→ Work order: Starting at the top of the entries below, print each line exactly until the line with "Each place is" has been printed too.

** Supplied records follows **
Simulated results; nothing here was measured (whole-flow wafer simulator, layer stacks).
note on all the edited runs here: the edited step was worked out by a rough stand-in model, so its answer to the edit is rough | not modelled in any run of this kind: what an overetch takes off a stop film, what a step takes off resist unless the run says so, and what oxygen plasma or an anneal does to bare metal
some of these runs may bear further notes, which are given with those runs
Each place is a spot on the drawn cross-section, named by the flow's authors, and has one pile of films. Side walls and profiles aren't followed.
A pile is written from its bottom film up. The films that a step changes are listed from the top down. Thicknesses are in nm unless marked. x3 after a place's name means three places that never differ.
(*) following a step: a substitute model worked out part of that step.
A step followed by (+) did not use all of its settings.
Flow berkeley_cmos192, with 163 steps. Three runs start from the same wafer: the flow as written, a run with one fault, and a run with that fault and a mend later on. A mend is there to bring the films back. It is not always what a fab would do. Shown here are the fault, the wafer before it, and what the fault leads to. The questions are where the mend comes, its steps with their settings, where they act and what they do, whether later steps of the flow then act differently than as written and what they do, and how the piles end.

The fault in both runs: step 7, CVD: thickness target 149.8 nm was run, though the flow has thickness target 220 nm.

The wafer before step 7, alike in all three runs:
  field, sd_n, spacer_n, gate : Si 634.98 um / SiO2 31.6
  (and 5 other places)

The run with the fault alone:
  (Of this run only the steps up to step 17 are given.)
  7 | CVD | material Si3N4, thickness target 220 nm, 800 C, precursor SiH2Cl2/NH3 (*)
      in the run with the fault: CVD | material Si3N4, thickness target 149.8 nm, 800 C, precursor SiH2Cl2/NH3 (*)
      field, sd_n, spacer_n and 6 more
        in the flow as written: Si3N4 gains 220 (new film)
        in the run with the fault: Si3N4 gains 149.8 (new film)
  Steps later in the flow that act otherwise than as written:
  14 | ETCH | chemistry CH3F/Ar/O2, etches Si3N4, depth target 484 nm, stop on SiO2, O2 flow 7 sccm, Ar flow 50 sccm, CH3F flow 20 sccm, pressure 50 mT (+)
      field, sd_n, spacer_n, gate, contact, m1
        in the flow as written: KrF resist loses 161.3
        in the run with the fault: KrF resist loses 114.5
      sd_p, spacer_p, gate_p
** End of Supplied records **

→ Written response:
Simulated results; nothing here was measured (whole-flow wafer simulator, layer stacks).
note on all the edited runs here: the edited step was worked out by a rough stand-in model, so its answer to the edit is rough | not modelled in any run of this kind: what an overetch takes off a stop film, what a step takes off resist unless the run says so, and what oxygen plasma or an anneal does to bare metal
some of these runs may bear further notes, which are given with those runs
Each place is a spot on the drawn cross-section, named by the flow's authors, and has one pile of films. Side walls and profiles aren't followed.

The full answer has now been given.